RAW DATA ▸
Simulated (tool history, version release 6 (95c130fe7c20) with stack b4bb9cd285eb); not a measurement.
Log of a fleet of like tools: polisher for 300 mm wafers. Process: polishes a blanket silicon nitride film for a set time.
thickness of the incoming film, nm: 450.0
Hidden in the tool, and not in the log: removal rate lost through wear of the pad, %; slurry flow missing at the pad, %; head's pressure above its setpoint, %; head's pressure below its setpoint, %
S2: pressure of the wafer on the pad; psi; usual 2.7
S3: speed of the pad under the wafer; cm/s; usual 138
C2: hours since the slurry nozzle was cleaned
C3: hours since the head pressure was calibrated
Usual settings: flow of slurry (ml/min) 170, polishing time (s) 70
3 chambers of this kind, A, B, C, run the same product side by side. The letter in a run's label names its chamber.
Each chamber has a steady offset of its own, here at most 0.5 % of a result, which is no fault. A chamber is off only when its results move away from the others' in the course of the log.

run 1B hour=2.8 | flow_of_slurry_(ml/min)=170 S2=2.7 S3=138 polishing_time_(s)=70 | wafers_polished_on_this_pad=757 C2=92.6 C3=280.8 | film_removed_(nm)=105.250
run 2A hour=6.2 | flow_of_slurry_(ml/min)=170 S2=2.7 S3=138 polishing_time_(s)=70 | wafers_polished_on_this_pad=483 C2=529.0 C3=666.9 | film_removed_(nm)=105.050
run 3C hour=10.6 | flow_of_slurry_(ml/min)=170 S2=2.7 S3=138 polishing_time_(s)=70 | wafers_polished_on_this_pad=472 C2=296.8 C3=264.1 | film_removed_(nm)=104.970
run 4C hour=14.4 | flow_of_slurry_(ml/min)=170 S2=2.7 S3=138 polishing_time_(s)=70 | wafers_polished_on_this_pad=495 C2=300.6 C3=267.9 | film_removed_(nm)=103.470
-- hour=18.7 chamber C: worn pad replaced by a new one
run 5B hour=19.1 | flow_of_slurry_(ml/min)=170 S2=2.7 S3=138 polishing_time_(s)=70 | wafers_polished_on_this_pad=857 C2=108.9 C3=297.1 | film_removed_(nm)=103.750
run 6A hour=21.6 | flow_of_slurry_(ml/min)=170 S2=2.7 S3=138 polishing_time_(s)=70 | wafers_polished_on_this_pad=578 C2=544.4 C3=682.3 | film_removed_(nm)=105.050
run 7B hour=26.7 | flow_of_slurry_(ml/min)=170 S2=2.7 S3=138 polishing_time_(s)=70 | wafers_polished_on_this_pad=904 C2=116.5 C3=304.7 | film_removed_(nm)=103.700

TASK ITEM ▸ The lines to return begin at the first line of the records and end at the line holding "run 5B hour=19.1"; please return them exactly, including both, and nothing beyond.

TASK OUTPUT ▸
Simulated (tool history, version release 6 (95c130fe7c20) with stack b4bb9cd285eb); not a measurement.
Log of a fleet of like tools: polisher for 300 mm wafers. Process: polishes a blanket silicon nitride film for a set time.
thickness of the incoming film, nm: 450.0
Hidden in the tool, and not in the log: removal rate lost through wear of the pad, %; slurry flow missing at the pad, %; head's pressure above its setpoint, %; head's pressure below its setpoint, %
S2: pressure of the wafer on the pad; psi; usual 2.7
S3: speed of the pad under the wafer; cm/s; usual 138
C2: hours since the slurry nozzle was cleaned
C3: hours since the head pressure was calibrated
Usual settings: flow of slurry (ml/min) 170, polishing time (s) 70
3 chambers of this kind, A, B, C, run the same product side by side. The letter in a run's label names its chamber.
Each chamber has a steady offset of its own, here at most 0.5 % of a result, which is no fault. A chamber is off only when its results move away from the others' in the course of the log.

run 1B hour=2.8 | flow_of_slurry_(ml/min)=170 S2=2.7 S3=138 polishing_time_(s)=70 | wafers_polished_on_this_pad=757 C2=92.6 C3=280.8 | film_removed_(nm)=105.250
run 2A hour=6.2 | flow_of_slurry_(ml/min)=170 S2=2.7 S3=138 polishing_time_(s)=70 | wafers_polished_on_this_pad=483 C2=529.0 C3=666.9 | film_removed_(nm)=105.050
run 3C hour=10.6 | flow_of_slurry_(ml/min)=170 S2=2.7 S3=138 polishing_time_(s)=70 | wafers_polished_on_this_pad=472 C2=296.8 C3=264.1 | film_removed_(nm)=104.970
run 4C hour=14.4 | flow_of_slurry_(ml/min)=170 S2=2.7 S3=138 polishing_time_(s)=70 | wafers_polished_on_this_pad=495 C2=300.6 C3=267.9 | film_removed_(nm)=103.470
-- hour=18.7 chamber C: worn pad replaced by a new one
run 5B hour=19.1 | flow_of_slurry_(ml/min)=170 S2=2.7 S3=138 polishing_time_(s)=70 | wafers_polished_on_this_pad=857 C2=108.9 C3=297.1 | film_removed_(nm)=103.750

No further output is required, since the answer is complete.